INFORMATION PROVIDED:
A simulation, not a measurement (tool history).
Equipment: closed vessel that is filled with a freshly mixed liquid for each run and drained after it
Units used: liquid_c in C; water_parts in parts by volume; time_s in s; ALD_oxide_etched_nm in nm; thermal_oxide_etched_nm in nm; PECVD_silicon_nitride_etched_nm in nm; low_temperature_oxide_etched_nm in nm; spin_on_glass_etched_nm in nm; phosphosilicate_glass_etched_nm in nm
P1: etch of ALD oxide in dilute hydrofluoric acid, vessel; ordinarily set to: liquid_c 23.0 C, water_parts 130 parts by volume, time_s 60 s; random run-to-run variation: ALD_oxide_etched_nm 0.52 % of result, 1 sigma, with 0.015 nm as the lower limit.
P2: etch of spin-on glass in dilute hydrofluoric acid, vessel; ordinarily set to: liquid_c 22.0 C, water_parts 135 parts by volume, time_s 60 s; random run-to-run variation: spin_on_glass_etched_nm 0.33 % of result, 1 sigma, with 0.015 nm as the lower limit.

BRIEF:
Reprint the entire listing exactly.

RESPONSE AREA:
A simulation, not a measurement (tool history).
Equipment: closed vessel that is filled with a freshly mixed liquid for each run and drained after it
Units used: liquid_c in C; water_parts in parts by volume; time_s in s; ALD_oxide_etched_nm in nm; thermal_oxide_etched_nm in nm; PECVD_silicon_nitride_etched_nm in nm; low_temperature_oxide_etched_nm in nm; spin_on_glass_etched_nm in nm; phosphosilicate_glass_etched_nm in nm
P1: etch of ALD oxide in dilute hydrofluoric acid, vessel; ordinarily set to: liquid_c 23.0 C, water_parts 130 parts by volume, time_s 60 s; random run-to-run variation: ALD_oxide_etched_nm 0.52 % of result, 1 sigma, with 0.015 nm as the lower limit.
P2: etch of spin-on glass in dilute hydrofluoric acid, vessel; ordinarily set to: liquid_c 22.0 C, water_parts 135 parts by volume, time_s 60 s; random run-to-run variation: spin_on_glass_etched_nm 0.33 % of result, 1 sigma, with 0.015 nm as the lower limit.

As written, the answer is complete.